*** DATA FOR ANALYSIS ***
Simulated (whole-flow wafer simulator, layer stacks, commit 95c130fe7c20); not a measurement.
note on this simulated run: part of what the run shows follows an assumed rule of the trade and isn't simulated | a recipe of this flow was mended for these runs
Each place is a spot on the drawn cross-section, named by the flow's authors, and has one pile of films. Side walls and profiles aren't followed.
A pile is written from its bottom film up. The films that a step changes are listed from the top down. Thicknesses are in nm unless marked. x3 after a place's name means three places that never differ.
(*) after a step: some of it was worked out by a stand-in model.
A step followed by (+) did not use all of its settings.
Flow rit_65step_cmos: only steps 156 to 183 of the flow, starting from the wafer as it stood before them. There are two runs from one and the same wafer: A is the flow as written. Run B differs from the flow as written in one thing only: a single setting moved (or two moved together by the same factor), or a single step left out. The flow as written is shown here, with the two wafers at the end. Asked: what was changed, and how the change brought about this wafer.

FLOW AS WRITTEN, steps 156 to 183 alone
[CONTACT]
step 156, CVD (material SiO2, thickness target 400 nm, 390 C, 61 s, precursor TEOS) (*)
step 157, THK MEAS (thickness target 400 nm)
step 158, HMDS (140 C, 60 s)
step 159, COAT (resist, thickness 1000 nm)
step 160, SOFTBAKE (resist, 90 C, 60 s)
*** End of DATA FOR ANALYSIS ***

» **REQUIREMENT**: Could you output all of the records above exactly as given?

» **ANSWER SECTION**:
Simulated (whole-flow wafer simulator, layer stacks, commit 95c130fe7c20); not a measurement.
note on this simulated run: part of what the run shows follows an assumed rule of the trade and isn't simulated | a recipe of this flow was mended for these runs
Each place is a spot on the drawn cross-section, named by the flow's authors, and has one pile of films. Side walls and profiles aren't followed.
A pile is written from its bottom film up. The films that a step changes are listed from the top down. Thicknesses are in nm unless marked. x3 after a place's name means three places that never differ.
(*) after a step: some of it was worked out by a stand-in model.
A step followed by (+) did not use all of its settings.
Flow rit_65step_cmos: only steps 156 to 183 of the flow, starting from the wafer as it stood before them. There are two runs from one and the same wafer: A is the flow as written. Run B differs from the flow as written in one thing only: a single setting moved (or two moved together by the same factor), or a single step left out. The flow as written is shown here, with the two wafers at the end. Asked: what was changed, and how the change brought about this wafer.

FLOW AS WRITTEN, steps 156 to 183 alone
[CONTACT]
step 156, CVD (material SiO2, thickness target 400 nm, 390 C, 61 s, precursor TEOS) (*)
step 157, THK MEAS (thickness target 400 nm)
step 158, HMDS (140 C, 60 s)
step 159, COAT (resist, thickness 1000 nm)
step 160, SOFTBAKE (resist, 90 C, 60 s)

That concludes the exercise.